▶ Provided records
BEGIN

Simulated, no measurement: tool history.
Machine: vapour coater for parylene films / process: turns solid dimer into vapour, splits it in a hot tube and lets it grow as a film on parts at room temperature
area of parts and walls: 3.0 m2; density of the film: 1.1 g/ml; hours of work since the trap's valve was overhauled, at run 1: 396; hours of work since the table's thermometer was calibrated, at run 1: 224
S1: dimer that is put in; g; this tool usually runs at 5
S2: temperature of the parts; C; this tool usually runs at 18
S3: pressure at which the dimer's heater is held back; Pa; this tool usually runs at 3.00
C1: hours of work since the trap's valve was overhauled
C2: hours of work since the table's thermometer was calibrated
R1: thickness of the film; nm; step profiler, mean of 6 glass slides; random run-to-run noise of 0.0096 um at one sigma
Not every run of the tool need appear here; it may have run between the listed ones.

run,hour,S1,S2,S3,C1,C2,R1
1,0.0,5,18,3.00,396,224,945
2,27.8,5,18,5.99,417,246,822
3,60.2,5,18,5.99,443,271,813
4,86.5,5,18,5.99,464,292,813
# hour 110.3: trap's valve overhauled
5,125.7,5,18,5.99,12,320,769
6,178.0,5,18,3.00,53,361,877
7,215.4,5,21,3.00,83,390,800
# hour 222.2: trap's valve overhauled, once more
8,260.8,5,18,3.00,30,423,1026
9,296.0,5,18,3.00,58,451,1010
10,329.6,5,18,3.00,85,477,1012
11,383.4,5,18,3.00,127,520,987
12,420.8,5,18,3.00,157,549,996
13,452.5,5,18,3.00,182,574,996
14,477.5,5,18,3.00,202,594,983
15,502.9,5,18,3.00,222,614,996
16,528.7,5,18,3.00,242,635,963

END

▶ Work instruction
Set down, exactly as written, each line of the data from its opening line through the one containing "area of parts". Output nothing more.

▶ Task output
Simulated, no measurement: tool history.
Machine: vapour coater for parylene films / process: turns solid dimer into vapour, splits it in a hot tube and lets it grow as a film on parts at room temperature
area of parts and walls: 3.0 m2; density of the film: 1.1 g/ml; hours of work since the trap's valve was overhauled, at run 1: 396; hours of work since the table's thermometer was calibrated, at run 1: 224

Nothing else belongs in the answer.